#### Work item:
Please give again, word for word, the lines that lie between the start of the listing below and the line with "FYI the section", both included.

|---|

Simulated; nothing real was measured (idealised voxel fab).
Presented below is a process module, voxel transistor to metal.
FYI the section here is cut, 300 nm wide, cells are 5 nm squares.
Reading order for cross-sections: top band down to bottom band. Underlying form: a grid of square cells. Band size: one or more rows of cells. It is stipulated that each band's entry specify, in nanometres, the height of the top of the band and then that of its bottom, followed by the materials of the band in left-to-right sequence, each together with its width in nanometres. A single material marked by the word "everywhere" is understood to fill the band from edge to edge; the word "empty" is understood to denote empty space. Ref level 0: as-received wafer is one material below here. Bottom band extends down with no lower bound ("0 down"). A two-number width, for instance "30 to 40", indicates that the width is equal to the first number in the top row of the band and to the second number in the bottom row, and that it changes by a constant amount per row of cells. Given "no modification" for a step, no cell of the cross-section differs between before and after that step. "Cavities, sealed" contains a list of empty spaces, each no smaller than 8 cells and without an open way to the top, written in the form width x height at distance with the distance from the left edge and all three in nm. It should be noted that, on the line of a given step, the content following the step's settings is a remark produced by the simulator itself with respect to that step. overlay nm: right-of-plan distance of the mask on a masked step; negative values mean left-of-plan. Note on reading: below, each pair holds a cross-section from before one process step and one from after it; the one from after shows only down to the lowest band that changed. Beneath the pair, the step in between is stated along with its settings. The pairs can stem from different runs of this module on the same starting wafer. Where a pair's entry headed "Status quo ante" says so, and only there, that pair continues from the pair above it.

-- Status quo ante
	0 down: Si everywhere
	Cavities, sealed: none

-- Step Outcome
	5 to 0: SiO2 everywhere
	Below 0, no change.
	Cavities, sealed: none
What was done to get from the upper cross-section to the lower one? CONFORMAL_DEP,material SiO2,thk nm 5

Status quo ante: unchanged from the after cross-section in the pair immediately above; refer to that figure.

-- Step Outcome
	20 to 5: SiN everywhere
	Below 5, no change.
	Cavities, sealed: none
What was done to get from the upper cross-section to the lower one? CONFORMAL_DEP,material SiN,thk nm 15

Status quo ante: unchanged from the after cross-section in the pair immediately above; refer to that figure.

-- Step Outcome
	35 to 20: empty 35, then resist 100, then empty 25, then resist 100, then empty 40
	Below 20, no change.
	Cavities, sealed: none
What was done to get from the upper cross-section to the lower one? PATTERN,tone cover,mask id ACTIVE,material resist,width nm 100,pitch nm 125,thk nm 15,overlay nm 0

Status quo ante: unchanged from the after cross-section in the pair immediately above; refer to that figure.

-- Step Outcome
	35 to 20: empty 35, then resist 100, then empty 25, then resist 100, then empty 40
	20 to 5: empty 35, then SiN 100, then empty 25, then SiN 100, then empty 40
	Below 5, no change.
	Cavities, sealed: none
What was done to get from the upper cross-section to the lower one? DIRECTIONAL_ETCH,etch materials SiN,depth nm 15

|---|

#### Exercise output:
Simulated; nothing real was measured (idealised voxel fab).
Presented below is a process module, voxel transistor to metal.
FYI the section here is cut, 300 nm wide, cells are 5 nm squares.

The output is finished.